→ **Work request**
Reproduce precisely the lines of the listing below, starting with the line that contains "- z 30 to 20" and stopping after the line that contains "- z 70 to 60"; include nothing else.

Start of Block
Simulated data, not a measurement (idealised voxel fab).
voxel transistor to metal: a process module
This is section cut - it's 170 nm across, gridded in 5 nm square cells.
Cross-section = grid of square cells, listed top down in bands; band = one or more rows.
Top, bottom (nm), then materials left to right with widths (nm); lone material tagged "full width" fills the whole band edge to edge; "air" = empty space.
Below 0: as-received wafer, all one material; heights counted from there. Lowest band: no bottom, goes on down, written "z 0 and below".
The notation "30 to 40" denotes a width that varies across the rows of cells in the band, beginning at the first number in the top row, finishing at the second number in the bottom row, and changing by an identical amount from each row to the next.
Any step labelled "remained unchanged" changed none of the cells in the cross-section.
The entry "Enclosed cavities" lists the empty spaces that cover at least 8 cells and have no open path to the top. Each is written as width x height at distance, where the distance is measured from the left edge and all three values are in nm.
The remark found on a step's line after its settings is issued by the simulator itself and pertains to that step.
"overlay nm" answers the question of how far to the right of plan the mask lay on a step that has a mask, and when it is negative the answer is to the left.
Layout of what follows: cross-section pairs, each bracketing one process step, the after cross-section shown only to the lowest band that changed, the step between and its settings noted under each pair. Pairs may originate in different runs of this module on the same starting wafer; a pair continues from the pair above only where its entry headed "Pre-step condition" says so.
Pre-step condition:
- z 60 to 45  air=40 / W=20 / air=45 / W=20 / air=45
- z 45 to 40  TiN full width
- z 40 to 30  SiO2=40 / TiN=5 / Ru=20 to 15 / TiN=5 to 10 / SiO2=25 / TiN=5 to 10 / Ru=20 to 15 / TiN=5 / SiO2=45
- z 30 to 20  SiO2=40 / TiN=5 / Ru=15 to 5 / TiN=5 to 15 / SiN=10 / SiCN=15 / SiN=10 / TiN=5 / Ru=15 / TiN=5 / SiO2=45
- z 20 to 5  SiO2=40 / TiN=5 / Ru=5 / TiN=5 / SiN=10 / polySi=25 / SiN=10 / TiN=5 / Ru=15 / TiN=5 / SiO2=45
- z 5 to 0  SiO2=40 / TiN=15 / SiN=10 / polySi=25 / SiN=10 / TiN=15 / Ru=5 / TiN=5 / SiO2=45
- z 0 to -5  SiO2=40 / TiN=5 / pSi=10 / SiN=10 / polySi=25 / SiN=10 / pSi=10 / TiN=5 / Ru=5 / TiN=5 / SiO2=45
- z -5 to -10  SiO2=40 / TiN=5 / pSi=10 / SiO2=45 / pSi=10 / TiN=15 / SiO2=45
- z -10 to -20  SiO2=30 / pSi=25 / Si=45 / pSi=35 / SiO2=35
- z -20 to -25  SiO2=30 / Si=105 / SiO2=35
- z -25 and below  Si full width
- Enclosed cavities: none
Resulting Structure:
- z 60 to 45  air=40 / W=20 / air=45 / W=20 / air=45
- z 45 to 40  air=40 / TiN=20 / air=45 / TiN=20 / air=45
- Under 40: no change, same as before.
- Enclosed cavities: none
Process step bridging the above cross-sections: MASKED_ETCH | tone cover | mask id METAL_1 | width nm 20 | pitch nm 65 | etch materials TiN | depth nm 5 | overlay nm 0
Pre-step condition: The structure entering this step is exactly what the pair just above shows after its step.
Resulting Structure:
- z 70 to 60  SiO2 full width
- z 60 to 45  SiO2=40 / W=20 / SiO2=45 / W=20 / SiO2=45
End of Block

→ **Task response**
- z 30 to 20  SiO2=40 / TiN=5 / Ru=15 to 5 / TiN=5 to 15 / SiN=10 / SiCN=15 / SiN=10 / TiN=5 / Ru=15 / TiN=5 / SiO2=45
- z 20 to 5  SiO2=40 / TiN=5 / Ru=5 / TiN=5 / SiN=10 / polySi=25 / SiN=10 / TiN=5 / Ru=15 / TiN=5 / SiO2=45
- z 5 to 0  SiO2=40 / TiN=15 / SiN=10 / polySi=25 / SiN=10 / TiN=15 / Ru=5 / TiN=5 / SiO2=45
- z 0 to -5  SiO2=40 / TiN=5 / pSi=10 / SiN=10 / polySi=25 / SiN=10 / pSi=10 / TiN=5 / Ru=5 / TiN=5 / SiO2=45
- z -5 to -10  SiO2=40 / TiN=5 / pSi=10 / SiO2=45 / pSi=10 / TiN=15 / SiO2=45
- z -10 to -20  SiO2=30 / pSi=25 / Si=45 / pSi=35 / SiO2=35
- z -20 to -25  SiO2=30 / Si=105 / SiO2=35
- z -25 and below  Si full width
- Enclosed cavities: none
Resulting Structure:
- z 60 to 45  air=40 / W=20 / air=45 / W=20 / air=45
- z 45 to 40  air=40 / TiN=20 / air=45 / TiN=20 / air=45
- Under 40: no change, same as before.
- Enclosed cavities: none
Process step bridging the above cross-sections: MASKED_ETCH | tone cover | mask id METAL_1 | width nm 20 | pitch nm 65 | etch materials TiN | depth nm 5 | overlay nm 0
Pre-step condition: The structure entering this step is exactly what the pair just above shows after its step.
Resulting Structure:
- z 70 to 60  SiO2 full width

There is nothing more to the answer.